Exact copies of all entries are expected.

==*==

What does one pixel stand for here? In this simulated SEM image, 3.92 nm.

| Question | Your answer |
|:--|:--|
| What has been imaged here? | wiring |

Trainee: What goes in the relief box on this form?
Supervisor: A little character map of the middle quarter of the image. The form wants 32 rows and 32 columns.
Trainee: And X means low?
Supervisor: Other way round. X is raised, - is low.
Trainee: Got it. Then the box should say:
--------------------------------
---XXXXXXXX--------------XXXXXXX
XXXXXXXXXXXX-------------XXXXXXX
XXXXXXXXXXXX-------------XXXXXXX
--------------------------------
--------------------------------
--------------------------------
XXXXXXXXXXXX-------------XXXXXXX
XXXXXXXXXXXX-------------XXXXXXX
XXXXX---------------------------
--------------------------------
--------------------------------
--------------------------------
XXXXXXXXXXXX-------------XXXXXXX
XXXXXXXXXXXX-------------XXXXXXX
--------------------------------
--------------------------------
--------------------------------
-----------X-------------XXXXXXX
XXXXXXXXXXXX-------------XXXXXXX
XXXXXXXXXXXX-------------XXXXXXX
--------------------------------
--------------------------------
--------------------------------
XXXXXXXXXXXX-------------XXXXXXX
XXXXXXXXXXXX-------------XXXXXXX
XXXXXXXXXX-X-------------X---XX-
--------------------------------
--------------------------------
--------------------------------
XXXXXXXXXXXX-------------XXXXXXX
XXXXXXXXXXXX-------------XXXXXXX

==*==

--- Answer area ---
What does one pixel stand for here? In this simulated SEM image, 3.92 nm.

| Question | Your answer |
|:--|:--|
| What has been imaged here? | wiring |

Trainee: What goes in the relief box on this form?
Supervisor: A little character map of the middle quarter of the image. The form wants 32 rows and 32 columns.
Trainee: And X means low?
Supervisor: Other way round. X is raised, - is low.
Trainee: Got it. Then the box should say:
--------------------------------
---XXXXXXXX--------------XXXXXXX
XXXXXXXXXXXX-------------XXXXXXX
XXXXXXXXXXXX-------------XXXXXXX
--------------------------------
--------------------------------
--------------------------------
XXXXXXXXXXXX-------------XXXXXXX
XXXXXXXXXXXX-------------XXXXXXX
XXXXX---------------------------
--------------------------------
--------------------------------
--------------------------------
XXXXXXXXXXXX-------------XXXXXXX
XXXXXXXXXXXX-------------XXXXXXX
--------------------------------
--------------------------------
--------------------------------
-----------X-------------XXXXXXX
XXXXXXXXXXXX-------------XXXXXXX
XXXXXXXXXXXX-------------XXXXXXX
--------------------------------
--------------------------------
--------------------------------
XXXXXXXXXXXX-------------XXXXXXX
XXXXXXXXXXXX-------------XXXXXXX
XXXXXXXXXX-X-------------X---XX-
--------------------------------
--------------------------------
--------------------------------
XXXXXXXXXXXX-------------XXXXXXX
XXXXXXXXXXXX-------------XXXXXXX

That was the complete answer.